Assignment
Start at the top and transcribe every record through the final line exactly.

Information supplied
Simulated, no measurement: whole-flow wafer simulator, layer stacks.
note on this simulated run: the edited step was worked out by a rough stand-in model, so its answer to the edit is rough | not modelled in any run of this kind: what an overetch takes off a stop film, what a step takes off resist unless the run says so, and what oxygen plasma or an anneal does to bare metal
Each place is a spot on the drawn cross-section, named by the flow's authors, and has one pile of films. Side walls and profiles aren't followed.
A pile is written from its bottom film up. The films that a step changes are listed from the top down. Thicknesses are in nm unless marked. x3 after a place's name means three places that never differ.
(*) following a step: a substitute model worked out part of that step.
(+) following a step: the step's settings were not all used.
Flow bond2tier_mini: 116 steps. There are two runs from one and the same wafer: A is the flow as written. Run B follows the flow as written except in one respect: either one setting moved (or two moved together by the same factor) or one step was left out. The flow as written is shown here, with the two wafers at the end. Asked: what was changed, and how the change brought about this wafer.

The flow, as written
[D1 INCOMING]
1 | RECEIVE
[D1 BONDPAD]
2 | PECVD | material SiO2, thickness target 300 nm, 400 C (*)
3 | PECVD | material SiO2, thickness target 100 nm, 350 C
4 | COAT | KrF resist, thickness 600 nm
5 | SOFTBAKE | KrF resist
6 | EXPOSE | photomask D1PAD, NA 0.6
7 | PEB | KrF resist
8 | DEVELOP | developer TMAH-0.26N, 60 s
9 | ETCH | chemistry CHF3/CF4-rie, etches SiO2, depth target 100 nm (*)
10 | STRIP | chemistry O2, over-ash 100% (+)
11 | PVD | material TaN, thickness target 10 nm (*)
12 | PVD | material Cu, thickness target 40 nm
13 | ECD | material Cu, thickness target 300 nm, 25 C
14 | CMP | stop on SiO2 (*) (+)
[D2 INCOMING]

Task result
Simulated, no measurement: whole-flow wafer simulator, layer stacks.
note on this simulated run: the edited step was worked out by a rough stand-in model, so its answer to the edit is rough | not modelled in any run of this kind: what an overetch takes off a stop film, what a step takes off resist unless the run says so, and what oxygen plasma or an anneal does to bare metal
Each place is a spot on the drawn cross-section, named by the flow's authors, and has one pile of films. Side walls and profiles aren't followed.
A pile is written from its bottom film up. The films that a step changes are listed from the top down. Thicknesses are in nm unless marked. x3 after a place's name means three places that never differ.
(*) following a step: a substitute model worked out part of that step.
(+) following a step: the step's settings were not all used.
Flow bond2tier_mini: 116 steps. There are two runs from one and the same wafer: A is the flow as written. Run B follows the flow as written except in one respect: either one setting moved (or two moved together by the same factor) or one step was left out. The flow as written is shown here, with the two wafers at the end. Asked: what was changed, and how the change brought about this wafer.

The flow, as written
[D1 INCOMING]
1 | RECEIVE
[D1 BONDPAD]
2 | PECVD | material SiO2, thickness target 300 nm, 400 C (*)
3 | PECVD | material SiO2, thickness target 100 nm, 350 C
4 | COAT | KrF resist, thickness 600 nm
5 | SOFTBAKE | KrF resist
6 | EXPOSE | photomask D1PAD, NA 0.6
7 | PEB | KrF resist
8 | DEVELOP | developer TMAH-0.26N, 60 s
9 | ETCH | chemistry CHF3/CF4-rie, etches SiO2, depth target 100 nm (*)
10 | STRIP | chemistry O2, over-ash 100% (+)
11 | PVD | material TaN, thickness target 10 nm (*)
12 | PVD | material Cu, thickness target 40 nm
13 | ECD | material Cu, thickness target 300 nm, 25 C
14 | CMP | stop on SiO2 (*) (+)
[D2 INCOMING]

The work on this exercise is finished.